> Given entries
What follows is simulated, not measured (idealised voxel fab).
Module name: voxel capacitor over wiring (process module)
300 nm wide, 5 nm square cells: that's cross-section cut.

> Activity
Output every line of the data again, exactly.

> Exercise solution
What follows is simulated, not measured (idealised voxel fab).
Module name: voxel capacitor over wiring (process module)
300 nm wide, 5 nm square cells: that's cross-section cut.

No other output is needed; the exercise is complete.